/---

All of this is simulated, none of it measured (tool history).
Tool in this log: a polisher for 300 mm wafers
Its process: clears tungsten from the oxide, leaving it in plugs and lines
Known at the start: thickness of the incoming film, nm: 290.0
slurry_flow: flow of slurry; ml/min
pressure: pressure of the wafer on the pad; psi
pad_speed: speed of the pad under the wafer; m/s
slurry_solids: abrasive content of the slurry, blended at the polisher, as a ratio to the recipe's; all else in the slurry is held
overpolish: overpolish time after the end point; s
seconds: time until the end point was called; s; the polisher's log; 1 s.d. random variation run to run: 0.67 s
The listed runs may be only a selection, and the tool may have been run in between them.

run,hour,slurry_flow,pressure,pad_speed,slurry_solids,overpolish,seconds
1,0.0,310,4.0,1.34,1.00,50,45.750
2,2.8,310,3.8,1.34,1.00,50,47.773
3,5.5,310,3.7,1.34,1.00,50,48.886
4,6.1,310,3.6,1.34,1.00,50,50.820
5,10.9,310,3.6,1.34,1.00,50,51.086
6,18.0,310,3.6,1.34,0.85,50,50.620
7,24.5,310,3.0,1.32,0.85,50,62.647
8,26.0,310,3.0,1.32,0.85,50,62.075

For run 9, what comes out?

\---

# TASK ITEM
Starting at the first line of the listing, retype every line up to and including the one with "slurry_solids: abrasive content".

# WORKED SOLUTION
All of this is simulated, none of it measured (tool history).
Tool in this log: a polisher for 300 mm wafers
Its process: clears tungsten from the oxide, leaving it in plugs and lines
Known at the start: thickness of the incoming film, nm: 290.0
slurry_flow: flow of slurry; ml/min
pressure: pressure of the wafer on the pad; psi
pad_speed: speed of the pad under the wafer; m/s
slurry_solids: abrasive content of the slurry, blended at the polisher, as a ratio to the recipe's; all else in the slurry is held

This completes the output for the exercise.